Data shown:
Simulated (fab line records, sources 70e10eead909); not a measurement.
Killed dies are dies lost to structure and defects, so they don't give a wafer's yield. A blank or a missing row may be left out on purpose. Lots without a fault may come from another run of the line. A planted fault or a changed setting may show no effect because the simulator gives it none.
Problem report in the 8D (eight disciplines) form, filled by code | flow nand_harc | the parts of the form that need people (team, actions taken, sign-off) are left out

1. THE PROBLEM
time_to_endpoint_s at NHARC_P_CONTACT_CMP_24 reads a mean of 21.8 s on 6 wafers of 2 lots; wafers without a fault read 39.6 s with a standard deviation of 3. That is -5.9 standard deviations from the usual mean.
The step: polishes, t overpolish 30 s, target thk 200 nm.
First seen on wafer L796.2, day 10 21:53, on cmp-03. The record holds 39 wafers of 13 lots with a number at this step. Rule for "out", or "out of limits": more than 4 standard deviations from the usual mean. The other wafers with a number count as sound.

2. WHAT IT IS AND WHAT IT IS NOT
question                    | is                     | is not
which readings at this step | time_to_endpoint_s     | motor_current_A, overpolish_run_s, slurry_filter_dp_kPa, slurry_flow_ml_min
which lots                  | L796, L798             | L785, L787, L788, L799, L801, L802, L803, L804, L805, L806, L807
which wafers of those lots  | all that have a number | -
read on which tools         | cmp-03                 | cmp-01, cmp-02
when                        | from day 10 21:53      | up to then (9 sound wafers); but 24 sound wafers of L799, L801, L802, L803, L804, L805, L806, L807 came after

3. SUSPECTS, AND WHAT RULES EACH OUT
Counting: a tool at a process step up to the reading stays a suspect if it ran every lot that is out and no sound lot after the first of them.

Work item: Give back the listing exactly, please, from its first line to the line containing "1. THE PROBLEM", inclusive, and nothing past that line.

Expected answer:
Simulated (fab line records, sources 70e10eead909); not a measurement.
Killed dies are dies lost to structure and defects, so they don't give a wafer's yield. A blank or a missing row may be left out on purpose. Lots without a fault may come from another run of the line. A planted fault or a changed setting may show no effect because the simulator gives it none.
Problem report in the 8D (eight disciplines) form, filled by code | flow nand_harc | the parts of the form that need people (team, actions taken, sign-off) are left out

1. THE PROBLEM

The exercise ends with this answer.